[Work request] Below are the entries to work from; restate word for word the portion that opens with the line containing "L078.3+4+6;litho_track-03;0;-;-;1500;30" and closes with the line containing "L083.5;litho_track-03;0;-;-;1500;29.8", keeping both.

[Supplied records]
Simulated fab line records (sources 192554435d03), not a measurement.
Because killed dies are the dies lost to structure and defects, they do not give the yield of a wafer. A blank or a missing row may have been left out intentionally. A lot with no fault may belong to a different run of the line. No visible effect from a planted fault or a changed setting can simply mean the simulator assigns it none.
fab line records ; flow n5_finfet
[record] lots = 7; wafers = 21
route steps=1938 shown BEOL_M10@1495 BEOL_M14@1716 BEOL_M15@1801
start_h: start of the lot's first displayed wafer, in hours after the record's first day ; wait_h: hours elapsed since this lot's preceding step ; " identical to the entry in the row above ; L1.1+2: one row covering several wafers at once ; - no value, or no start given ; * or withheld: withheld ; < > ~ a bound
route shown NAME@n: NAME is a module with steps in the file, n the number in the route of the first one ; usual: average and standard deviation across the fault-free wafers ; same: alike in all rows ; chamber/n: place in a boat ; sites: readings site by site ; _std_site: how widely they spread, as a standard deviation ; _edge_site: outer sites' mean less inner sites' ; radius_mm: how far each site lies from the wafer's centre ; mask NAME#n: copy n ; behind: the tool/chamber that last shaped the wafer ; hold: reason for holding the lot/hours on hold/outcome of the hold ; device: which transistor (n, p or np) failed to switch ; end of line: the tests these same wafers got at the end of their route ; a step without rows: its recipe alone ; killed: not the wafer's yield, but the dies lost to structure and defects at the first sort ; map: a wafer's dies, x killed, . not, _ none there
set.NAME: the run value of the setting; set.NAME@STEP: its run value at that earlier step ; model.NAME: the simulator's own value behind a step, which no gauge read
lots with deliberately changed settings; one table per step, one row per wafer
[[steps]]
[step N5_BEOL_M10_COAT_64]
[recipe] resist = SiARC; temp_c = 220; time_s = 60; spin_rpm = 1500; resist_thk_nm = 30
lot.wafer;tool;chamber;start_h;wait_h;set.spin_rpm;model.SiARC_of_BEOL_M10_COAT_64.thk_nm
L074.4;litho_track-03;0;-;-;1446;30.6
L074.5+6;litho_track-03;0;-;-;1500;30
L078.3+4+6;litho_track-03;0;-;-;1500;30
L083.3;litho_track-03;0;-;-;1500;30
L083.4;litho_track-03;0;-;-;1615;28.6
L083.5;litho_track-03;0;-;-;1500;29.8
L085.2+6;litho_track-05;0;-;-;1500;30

[Your solution]
L078.3+4+6;litho_track-03;0;-;-;1500;30
L083.3;litho_track-03;0;-;-;1500;30
L083.4;litho_track-03;0;-;-;1615;28.6
L083.5;litho_track-03;0;-;-;1500;29.8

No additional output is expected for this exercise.